Assignment:
Retype the full set of data, character for character.

Provided information:

--*--

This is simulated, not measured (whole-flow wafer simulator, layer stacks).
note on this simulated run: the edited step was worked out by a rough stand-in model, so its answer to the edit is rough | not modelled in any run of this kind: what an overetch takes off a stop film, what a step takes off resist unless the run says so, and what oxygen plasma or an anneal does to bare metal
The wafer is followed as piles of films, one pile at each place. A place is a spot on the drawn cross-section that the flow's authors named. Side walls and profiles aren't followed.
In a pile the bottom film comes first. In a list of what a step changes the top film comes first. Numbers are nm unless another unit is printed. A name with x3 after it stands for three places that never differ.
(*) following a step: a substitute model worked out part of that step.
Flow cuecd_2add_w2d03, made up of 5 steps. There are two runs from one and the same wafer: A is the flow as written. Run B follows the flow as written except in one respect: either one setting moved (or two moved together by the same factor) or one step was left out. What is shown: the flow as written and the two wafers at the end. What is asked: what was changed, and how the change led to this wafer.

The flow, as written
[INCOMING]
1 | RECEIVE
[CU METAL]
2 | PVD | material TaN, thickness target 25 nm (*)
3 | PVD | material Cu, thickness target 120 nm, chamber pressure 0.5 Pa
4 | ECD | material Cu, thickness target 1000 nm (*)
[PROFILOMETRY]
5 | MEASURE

--*--

Exercise answer:
This is simulated, not measured (whole-flow wafer simulator, layer stacks).
note on this simulated run: the edited step was worked out by a rough stand-in model, so its answer to the edit is rough | not modelled in any run of this kind: what an overetch takes off a stop film, what a step takes off resist unless the run says so, and what oxygen plasma or an anneal does to bare metal
The wafer is followed as piles of films, one pile at each place. A place is a spot on the drawn cross-section that the flow's authors named. Side walls and profiles aren't followed.
In a pile the bottom film comes first. In a list of what a step changes the top film comes first. Numbers are nm unless another unit is printed. A name with x3 after it stands for three places that never differ.
(*) following a step: a substitute model worked out part of that step.
Flow cuecd_2add_w2d03, made up of 5 steps. There are two runs from one and the same wafer: A is the flow as written. Run B follows the flow as written except in one respect: either one setting moved (or two moved together by the same factor) or one step was left out. What is shown: the flow as written and the two wafers at the end. What is asked: what was changed, and how the change led to this wafer.

The flow, as written
[INCOMING]
1 | RECEIVE
[CU METAL]
2 | PVD | material TaN, thickness target 25 nm (*)
3 | PVD | material Cu, thickness target 120 nm, chamber pressure 0.5 Pa
4 | ECD | material Cu, thickness target 1000 nm (*)
[PROFILOMETRY]
5 | MEASURE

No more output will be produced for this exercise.